* ENTRIES SHOWN *
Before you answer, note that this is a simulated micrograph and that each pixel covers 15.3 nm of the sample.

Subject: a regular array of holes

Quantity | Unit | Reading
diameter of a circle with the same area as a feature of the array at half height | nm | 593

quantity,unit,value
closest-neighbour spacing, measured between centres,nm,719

* ACTION ITEM *
Your reply should repeat the entries above in full, with every character intact.

* RESPONSE BOX *
Before you answer, note that this is a simulated micrograph and that each pixel covers 15.3 nm of the sample.

Subject: a regular array of holes

Quantity | Unit | Reading
diameter of a circle with the same area as a feature of the array at half height | nm | 593

quantity,unit,value
closest-neighbour spacing, measured between centres,nm,719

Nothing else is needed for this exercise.